◆ **ACTION ITEM**: Copy all entries exactly.

━━━━━━

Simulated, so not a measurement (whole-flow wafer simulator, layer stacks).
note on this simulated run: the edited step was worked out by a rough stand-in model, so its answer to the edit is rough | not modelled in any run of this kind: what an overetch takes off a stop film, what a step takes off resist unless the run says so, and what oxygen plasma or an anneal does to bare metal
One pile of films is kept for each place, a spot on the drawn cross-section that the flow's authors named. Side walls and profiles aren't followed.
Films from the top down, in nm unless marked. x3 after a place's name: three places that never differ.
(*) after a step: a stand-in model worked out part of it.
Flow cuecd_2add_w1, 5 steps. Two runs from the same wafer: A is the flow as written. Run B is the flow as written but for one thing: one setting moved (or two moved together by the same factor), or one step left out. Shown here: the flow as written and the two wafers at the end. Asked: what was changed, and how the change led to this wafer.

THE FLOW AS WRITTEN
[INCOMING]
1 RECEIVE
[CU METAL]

━━━━━━

◆ **PROBLEM SOLUTION**:
Simulated, so not a measurement (whole-flow wafer simulator, layer stacks).
note on this simulated run: the edited step was worked out by a rough stand-in model, so its answer to the edit is rough | not modelled in any run of this kind: what an overetch takes off a stop film, what a step takes off resist unless the run says so, and what oxygen plasma or an anneal does to bare metal
One pile of films is kept for each place, a spot on the drawn cross-section that the flow's authors named. Side walls and profiles aren't followed.
Films from the top down, in nm unless marked. x3 after a place's name: three places that never differ.
(*) after a step: a stand-in model worked out part of it.
Flow cuecd_2add_w1, 5 steps. Two runs from the same wafer: A is the flow as written. Run B is the flow as written but for one thing: one setting moved (or two moved together by the same factor), or one step left out. Shown here: the flow as written and the two wafers at the end. Asked: what was changed, and how the change led to this wafer.

THE FLOW AS WRITTEN
[INCOMING]
1 RECEIVE
[CU METAL]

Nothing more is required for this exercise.